WORK ITEM.
The answer is to be the full listing, unchanged in every line.

═════ STUDY MATERIAL

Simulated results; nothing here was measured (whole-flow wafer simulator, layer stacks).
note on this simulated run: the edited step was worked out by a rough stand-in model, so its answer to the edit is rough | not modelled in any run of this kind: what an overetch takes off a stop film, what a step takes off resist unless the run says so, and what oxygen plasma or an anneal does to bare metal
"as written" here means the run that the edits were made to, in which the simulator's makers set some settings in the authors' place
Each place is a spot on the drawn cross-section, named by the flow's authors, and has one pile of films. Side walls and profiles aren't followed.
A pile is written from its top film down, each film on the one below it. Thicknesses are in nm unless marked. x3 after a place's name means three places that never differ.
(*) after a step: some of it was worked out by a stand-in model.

══════════

EXERCISE OUTPUT.
Simulated results; nothing here was measured (whole-flow wafer simulator, layer stacks).
note on this simulated run: the edited step was worked out by a rough stand-in model, so its answer to the edit is rough | not modelled in any run of this kind: what an overetch takes off a stop film, what a step takes off resist unless the run says so, and what oxygen plasma or an anneal does to bare metal
"as written" here means the run that the edits were made to, in which the simulator's makers set some settings in the authors' place
Each place is a spot on the drawn cross-section, named by the flow's authors, and has one pile of films. Side walls and profiles aren't followed.
A pile is written from its top film down, each film on the one below it. Thicknesses are in nm unless marked. x3 after a place's name means three places that never differ.
(*) after a step: some of it was worked out by a stand-in model.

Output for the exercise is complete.